_Assigned task_
Begin at the line below that has "Purpose of this" and stop after the line that has "<format>16 rows of". Please restate only those lines, word for word.

──────
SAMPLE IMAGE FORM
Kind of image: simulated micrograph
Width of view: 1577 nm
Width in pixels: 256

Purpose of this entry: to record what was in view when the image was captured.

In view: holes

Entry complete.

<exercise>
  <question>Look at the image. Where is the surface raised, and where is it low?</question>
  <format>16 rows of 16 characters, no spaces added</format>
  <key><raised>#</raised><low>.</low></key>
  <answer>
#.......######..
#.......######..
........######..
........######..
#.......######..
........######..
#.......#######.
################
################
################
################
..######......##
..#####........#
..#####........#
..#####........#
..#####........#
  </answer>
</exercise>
──────

_Written reply_
Purpose of this entry: to record what was in view when the image was captured.

In view: holes

Entry complete.

<exercise>
  <question>Look at the image. Where is the surface raised, and where is it low?</question>
  <format>16 rows of 16 characters, no spaces added</format>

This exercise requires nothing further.